WORK INSTRUCTION:
Write the entries out in full, matching them exactly.

DATA RECORDS:
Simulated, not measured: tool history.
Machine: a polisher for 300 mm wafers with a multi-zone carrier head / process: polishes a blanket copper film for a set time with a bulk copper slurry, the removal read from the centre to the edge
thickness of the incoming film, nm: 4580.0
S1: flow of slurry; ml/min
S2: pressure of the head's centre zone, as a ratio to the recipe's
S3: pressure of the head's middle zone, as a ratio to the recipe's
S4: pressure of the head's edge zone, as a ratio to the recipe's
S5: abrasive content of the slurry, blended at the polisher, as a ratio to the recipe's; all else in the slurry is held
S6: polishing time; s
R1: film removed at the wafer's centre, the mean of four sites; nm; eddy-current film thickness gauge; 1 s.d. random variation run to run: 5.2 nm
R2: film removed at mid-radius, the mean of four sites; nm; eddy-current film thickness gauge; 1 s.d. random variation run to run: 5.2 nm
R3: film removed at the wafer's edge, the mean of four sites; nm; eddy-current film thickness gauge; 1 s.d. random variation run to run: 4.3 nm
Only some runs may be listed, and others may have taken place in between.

EXERCISE SOLUTION:
Simulated, not measured: tool history.
Machine: a polisher for 300 mm wafers with a multi-zone carrier head / process: polishes a blanket copper film for a set time with a bulk copper slurry, the removal read from the centre to the edge
thickness of the incoming film, nm: 4580.0
S1: flow of slurry; ml/min
S2: pressure of the head's centre zone, as a ratio to the recipe's
S3: pressure of the head's middle zone, as a ratio to the recipe's
S4: pressure of the head's edge zone, as a ratio to the recipe's
S5: abrasive content of the slurry, blended at the polisher, as a ratio to the recipe's; all else in the slurry is held
S6: polishing time; s
R1: film removed at the wafer's centre, the mean of four sites; nm; eddy-current film thickness gauge; 1 s.d. random variation run to run: 5.2 nm
R2: film removed at mid-radius, the mean of four sites; nm; eddy-current film thickness gauge; 1 s.d. random variation run to run: 5.2 nm
R3: film removed at the wafer's edge, the mean of four sites; nm; eddy-current film thickness gauge; 1 s.d. random variation run to run: 4.3 nm
Only some runs may be listed, and others may have taken place in between.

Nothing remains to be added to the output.